┄┄┄┄┄┄

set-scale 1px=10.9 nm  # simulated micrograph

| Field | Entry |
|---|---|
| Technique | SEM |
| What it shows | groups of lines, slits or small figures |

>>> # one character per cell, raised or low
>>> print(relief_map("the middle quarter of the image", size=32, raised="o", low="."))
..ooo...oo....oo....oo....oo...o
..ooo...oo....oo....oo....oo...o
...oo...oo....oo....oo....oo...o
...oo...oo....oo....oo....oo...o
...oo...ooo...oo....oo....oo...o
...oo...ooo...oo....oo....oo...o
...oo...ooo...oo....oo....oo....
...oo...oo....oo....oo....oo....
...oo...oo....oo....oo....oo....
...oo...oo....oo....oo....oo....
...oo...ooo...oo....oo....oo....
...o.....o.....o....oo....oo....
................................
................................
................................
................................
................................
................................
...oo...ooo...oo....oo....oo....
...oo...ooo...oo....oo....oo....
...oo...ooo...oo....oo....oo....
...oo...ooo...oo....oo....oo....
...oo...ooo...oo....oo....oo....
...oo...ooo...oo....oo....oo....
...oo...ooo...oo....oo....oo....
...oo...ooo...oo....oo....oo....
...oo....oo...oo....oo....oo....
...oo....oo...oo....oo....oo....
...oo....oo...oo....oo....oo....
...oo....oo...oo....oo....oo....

┄┄┄┄┄┄

● **WORK INSTRUCTION**: Restate exactly the records above from their first line through the line that holds "raised or low", please, including both and leaving out all others.

● **ANSWER SPACE**:
set-scale 1px=10.9 nm  # simulated micrograph

| Field | Entry |
|---|---|
| Technique | SEM |
| What it shows | groups of lines, slits or small figures |

>>> # one character per cell, raised or low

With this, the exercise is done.